[Dataset content]:
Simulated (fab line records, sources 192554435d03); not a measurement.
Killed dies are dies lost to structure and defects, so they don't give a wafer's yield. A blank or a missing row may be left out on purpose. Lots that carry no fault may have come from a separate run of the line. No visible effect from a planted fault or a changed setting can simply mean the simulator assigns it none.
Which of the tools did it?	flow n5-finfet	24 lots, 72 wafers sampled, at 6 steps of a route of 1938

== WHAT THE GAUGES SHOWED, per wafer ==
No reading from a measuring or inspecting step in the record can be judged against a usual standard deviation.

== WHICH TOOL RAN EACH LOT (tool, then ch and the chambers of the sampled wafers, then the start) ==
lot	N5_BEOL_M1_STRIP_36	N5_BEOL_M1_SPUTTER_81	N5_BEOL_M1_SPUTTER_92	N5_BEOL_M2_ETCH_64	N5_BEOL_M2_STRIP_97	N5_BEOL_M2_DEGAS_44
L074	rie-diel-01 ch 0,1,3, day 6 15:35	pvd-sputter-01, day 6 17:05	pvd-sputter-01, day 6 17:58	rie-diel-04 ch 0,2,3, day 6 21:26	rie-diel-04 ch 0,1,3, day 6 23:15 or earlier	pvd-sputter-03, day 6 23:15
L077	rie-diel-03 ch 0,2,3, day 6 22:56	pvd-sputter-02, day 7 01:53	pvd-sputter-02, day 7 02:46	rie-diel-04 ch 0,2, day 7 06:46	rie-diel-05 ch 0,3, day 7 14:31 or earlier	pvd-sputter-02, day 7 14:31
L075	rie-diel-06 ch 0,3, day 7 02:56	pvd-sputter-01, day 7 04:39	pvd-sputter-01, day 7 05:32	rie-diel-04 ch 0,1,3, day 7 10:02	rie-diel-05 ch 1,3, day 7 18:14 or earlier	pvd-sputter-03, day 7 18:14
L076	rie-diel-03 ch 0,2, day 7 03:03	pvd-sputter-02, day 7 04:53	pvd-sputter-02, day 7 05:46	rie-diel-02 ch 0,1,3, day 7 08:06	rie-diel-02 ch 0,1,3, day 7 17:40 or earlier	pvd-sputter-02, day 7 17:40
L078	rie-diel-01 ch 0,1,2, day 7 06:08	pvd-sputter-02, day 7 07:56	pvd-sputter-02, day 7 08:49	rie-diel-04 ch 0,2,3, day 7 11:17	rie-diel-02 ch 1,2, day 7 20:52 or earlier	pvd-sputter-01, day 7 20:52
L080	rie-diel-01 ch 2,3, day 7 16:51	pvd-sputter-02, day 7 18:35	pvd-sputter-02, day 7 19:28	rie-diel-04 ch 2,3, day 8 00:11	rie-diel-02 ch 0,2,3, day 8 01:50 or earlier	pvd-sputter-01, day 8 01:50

[Work order]: Here the output must be the lines above from the line with "Which of the" to the line with "No reading from", both included, duplicated word for word and nothing else.

[Written answer]:
Which of the tools did it?	flow n5-finfet	24 lots, 72 wafers sampled, at 6 steps of a route of 1938

== WHAT THE GAUGES SHOWED, per wafer ==
No reading from a measuring or inspecting step in the record can be judged against a usual standard deviation.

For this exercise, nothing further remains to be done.